» **WORK REQUEST**:
Starting at the first line of the data below, write out each line exactly until you reach the line containing "fab line records |", and include that line too.

..........

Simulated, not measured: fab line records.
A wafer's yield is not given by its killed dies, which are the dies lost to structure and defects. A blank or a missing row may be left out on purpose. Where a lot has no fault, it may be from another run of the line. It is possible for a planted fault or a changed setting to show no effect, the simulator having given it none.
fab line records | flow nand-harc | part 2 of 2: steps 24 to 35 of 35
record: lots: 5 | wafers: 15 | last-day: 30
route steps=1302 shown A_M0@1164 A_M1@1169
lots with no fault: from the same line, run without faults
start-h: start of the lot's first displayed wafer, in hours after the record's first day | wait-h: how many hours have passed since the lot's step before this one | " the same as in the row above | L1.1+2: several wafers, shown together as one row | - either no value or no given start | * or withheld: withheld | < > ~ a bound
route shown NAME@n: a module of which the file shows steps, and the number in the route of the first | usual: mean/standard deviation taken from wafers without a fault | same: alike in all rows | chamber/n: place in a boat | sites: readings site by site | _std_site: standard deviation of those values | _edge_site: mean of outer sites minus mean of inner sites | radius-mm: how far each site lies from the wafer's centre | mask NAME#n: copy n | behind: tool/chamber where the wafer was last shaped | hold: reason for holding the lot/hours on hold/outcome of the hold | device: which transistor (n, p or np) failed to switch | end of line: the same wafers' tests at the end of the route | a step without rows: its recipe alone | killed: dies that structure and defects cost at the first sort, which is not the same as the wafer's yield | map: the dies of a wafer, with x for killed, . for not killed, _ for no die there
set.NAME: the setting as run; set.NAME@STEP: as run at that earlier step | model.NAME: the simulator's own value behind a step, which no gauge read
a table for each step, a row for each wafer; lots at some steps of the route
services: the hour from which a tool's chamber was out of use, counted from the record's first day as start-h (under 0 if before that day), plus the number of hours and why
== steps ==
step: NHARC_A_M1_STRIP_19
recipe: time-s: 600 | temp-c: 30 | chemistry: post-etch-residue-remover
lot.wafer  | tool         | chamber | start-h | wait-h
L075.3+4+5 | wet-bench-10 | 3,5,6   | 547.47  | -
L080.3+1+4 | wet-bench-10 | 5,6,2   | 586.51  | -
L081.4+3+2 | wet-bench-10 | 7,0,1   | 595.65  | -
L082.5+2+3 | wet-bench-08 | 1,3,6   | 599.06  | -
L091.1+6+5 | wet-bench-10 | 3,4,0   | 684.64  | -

..........

» **PROBLEM SOLUTION**:
Simulated, not measured: fab line records.
A wafer's yield is not given by its killed dies, which are the dies lost to structure and defects. A blank or a missing row may be left out on purpose. Where a lot has no fault, it may be from another run of the line. It is possible for a planted fault or a changed setting to show no effect, the simulator having given it none.
fab line records | flow nand-harc | part 2 of 2: steps 24 to 35 of 35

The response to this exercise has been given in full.